*Assigned task*: Please transcribe the data exactly, with nothing left out.

****************
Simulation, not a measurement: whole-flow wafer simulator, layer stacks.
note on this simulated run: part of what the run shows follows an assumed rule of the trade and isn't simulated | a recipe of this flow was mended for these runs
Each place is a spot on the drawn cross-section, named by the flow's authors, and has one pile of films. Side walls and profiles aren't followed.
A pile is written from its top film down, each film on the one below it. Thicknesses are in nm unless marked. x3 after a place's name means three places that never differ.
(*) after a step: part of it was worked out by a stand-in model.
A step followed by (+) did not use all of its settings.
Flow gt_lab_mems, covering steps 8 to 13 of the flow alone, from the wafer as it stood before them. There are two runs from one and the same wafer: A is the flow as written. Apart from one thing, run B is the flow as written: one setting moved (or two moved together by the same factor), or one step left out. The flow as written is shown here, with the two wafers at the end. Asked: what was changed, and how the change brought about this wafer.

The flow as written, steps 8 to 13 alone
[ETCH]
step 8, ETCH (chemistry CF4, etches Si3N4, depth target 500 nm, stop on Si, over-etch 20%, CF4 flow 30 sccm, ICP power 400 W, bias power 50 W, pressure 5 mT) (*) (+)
****************

*Exercise response*:
Simulation, not a measurement: whole-flow wafer simulator, layer stacks.
note on this simulated run: part of what the run shows follows an assumed rule of the trade and isn't simulated | a recipe of this flow was mended for these runs
Each place is a spot on the drawn cross-section, named by the flow's authors, and has one pile of films. Side walls and profiles aren't followed.
A pile is written from its top film down, each film on the one below it. Thicknesses are in nm unless marked. x3 after a place's name means three places that never differ.
(*) after a step: part of it was worked out by a stand-in model.
A step followed by (+) did not use all of its settings.
Flow gt_lab_mems, covering steps 8 to 13 of the flow alone, from the wafer as it stood before them. There are two runs from one and the same wafer: A is the flow as written. Apart from one thing, run B is the flow as written: one setting moved (or two moved together by the same factor), or one step left out. The flow as written is shown here, with the two wafers at the end. Asked: what was changed, and how the change brought about this wafer.

The flow as written, steps 8 to 13 alone
[ETCH]
step 8, ETCH (chemistry CF4, etches Si3N4, depth target 500 nm, stop on Si, over-etch 20%, CF4 flow 30 sccm, ICP power 400 W, bias power 50 W, pressure 5 mT) (*) (+)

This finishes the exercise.